WORK ORDER = Among the lines of data below, reproduce only those from the one with "A pile is written" through the one with "A step followed", exactly as they stand, both ends included.

DATASET EXTRACT =
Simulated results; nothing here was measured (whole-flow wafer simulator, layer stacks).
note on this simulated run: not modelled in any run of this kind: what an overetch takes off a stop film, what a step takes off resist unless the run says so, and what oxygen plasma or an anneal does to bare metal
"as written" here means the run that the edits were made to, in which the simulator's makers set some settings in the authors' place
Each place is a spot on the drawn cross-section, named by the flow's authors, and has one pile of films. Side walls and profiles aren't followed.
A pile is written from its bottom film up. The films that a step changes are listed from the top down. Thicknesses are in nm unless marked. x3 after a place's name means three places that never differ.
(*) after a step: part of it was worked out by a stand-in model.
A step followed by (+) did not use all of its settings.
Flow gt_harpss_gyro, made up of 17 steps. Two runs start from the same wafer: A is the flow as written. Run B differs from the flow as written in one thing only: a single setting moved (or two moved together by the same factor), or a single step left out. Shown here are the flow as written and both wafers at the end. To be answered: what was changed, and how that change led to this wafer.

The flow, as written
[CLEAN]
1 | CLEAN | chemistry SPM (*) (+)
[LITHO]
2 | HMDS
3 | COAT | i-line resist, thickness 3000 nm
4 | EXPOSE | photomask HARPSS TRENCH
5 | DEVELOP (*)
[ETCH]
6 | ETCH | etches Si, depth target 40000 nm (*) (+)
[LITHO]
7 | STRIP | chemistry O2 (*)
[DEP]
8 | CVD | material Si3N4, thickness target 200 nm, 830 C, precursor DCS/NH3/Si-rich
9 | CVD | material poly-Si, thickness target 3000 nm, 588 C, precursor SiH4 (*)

EXERCISE ANSWER =
A pile is written from its bottom film up. The films that a step changes are listed from the top down. Thicknesses are in nm unless marked. x3 after a place's name means three places that never differ.
(*) after a step: part of it was worked out by a stand-in model.
A step followed by (+) did not use all of its settings.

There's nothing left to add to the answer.